::::

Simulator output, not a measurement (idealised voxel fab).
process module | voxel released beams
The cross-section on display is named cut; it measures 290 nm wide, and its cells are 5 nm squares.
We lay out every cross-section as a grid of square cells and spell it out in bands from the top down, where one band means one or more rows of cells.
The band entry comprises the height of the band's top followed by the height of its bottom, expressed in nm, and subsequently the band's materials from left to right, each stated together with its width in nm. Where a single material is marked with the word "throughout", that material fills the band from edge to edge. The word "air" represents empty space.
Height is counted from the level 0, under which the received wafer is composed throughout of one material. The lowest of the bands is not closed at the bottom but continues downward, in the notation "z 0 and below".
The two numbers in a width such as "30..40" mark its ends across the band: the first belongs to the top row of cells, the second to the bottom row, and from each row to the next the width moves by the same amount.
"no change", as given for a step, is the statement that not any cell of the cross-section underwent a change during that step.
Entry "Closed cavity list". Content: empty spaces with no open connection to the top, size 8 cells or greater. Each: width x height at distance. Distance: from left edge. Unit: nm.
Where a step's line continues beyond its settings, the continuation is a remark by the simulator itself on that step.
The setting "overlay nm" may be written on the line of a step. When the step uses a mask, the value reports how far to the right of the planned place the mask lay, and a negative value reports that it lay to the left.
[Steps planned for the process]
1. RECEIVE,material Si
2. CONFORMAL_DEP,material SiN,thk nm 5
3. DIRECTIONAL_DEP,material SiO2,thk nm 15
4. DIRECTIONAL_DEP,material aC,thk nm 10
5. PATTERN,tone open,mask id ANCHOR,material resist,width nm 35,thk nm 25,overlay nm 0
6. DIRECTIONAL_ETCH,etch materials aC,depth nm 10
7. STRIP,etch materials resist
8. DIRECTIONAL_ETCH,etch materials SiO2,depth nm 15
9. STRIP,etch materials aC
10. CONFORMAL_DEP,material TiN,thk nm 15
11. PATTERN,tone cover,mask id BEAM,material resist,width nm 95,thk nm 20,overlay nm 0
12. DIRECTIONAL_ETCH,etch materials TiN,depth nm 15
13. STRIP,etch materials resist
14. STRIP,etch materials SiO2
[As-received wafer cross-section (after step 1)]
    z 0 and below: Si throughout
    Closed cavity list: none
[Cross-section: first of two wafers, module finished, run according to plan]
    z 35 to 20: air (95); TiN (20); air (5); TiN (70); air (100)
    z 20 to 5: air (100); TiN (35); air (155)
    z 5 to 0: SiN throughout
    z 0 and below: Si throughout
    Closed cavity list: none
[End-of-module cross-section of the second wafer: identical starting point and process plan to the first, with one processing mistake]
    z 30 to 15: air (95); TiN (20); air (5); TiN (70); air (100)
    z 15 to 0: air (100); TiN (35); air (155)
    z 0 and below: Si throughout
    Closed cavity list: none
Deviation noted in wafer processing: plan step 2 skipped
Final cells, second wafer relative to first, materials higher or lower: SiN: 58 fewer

::::

• [Work instruction]:
Could you output, exactly and with nothing else, the lines from the start of the records through the line containing "We lay out every"?

• [Exercise solution]:
Simulator output, not a measurement (idealised voxel fab).
process module | voxel released beams
The cross-section on display is named cut; it measures 290 nm wide, and its cells are 5 nm squares.
We lay out every cross-section as a grid of square cells and spell it out in bands from the top down, where one band means one or more rows of cells.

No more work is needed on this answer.